((

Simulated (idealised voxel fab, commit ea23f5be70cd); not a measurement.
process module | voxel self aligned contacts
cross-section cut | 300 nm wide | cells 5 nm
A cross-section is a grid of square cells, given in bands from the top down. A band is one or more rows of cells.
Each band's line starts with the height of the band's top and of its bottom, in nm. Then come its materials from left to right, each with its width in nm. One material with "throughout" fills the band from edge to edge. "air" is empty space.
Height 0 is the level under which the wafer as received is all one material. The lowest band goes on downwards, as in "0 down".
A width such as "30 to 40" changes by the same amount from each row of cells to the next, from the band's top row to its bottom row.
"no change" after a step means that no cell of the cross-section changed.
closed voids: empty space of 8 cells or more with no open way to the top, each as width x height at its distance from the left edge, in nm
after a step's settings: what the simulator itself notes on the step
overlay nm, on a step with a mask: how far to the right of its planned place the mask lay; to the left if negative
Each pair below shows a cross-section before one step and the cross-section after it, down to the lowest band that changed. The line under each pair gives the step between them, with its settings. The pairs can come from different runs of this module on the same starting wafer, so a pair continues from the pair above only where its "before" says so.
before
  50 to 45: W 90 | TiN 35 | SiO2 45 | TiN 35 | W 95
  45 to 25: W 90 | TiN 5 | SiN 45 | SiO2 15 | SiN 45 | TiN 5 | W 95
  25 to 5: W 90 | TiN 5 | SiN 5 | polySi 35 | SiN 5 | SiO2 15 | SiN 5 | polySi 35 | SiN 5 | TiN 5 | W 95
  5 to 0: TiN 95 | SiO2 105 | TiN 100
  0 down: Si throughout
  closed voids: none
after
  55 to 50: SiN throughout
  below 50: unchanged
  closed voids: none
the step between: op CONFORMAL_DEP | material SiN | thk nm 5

))

— ACTIVITY —
Restate word for word the lines in the material above from the one with "process module | voxel self aligned contacts" to the one with "after a step's"; both of those lines count, and nothing else does.

— WRITTEN ANSWER —
process module | voxel self aligned contacts
cross-section cut | 300 nm wide | cells 5 nm
A cross-section is a grid of square cells, given in bands from the top down. A band is one or more rows of cells.
Each band's line starts with the height of the band's top and of its bottom, in nm. Then come its materials from left to right, each with its width in nm. One material with "throughout" fills the band from edge to edge. "air" is empty space.
Height 0 is the level under which the wafer as received is all one material. The lowest band goes on downwards, as in "0 down".
A width such as "30 to 40" changes by the same amount from each row of cells to the next, from the band's top row to its bottom row.
"no change" after a step means that no cell of the cross-section changed.
closed voids: empty space of 8 cells or more with no open way to the top, each as width x height at its distance from the left edge, in nm
after a step's settings: what the simulator itself notes on the step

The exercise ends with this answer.